- **Assigned task**: Copy word for word the lines from the start of the records through the line that contains "start_h: hours from", both included.

-=-=-
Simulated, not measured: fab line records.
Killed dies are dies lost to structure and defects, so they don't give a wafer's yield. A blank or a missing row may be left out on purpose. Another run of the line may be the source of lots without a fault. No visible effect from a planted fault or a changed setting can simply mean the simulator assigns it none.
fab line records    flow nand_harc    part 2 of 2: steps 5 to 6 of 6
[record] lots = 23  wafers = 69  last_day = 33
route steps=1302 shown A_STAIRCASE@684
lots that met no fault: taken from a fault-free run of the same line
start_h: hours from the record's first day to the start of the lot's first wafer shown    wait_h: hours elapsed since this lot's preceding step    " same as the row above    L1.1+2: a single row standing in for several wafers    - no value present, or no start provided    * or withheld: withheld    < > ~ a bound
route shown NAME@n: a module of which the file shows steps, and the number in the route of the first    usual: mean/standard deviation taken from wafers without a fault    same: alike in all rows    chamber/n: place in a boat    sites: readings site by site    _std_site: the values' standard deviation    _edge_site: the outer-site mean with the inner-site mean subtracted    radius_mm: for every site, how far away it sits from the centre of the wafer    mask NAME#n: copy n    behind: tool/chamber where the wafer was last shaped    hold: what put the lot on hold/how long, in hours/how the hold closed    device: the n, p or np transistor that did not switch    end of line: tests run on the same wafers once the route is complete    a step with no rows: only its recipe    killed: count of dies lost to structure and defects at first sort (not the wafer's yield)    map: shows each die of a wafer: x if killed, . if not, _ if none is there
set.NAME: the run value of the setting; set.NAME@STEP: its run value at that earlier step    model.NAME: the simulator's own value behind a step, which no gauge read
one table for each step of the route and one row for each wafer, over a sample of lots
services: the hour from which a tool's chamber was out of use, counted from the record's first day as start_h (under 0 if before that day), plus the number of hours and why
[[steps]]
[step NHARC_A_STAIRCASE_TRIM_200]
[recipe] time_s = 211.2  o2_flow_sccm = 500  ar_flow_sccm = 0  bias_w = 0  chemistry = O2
-=-=-

- **Expected answer**:
Simulated, not measured: fab line records.
Killed dies are dies lost to structure and defects, so they don't give a wafer's yield. A blank or a missing row may be left out on purpose. Another run of the line may be the source of lots without a fault. No visible effect from a planted fault or a changed setting can simply mean the simulator assigns it none.
fab line records    flow nand_harc    part 2 of 2: steps 5 to 6 of 6
[record] lots = 23  wafers = 69  last_day = 33
route steps=1302 shown A_STAIRCASE@684
lots that met no fault: taken from a fault-free run of the same line
start_h: hours from the record's first day to the start of the lot's first wafer shown    wait_h: hours elapsed since this lot's preceding step    " same as the row above    L1.1+2: a single row standing in for several wafers    - no value present, or no start provided    * or withheld: withheld    < > ~ a bound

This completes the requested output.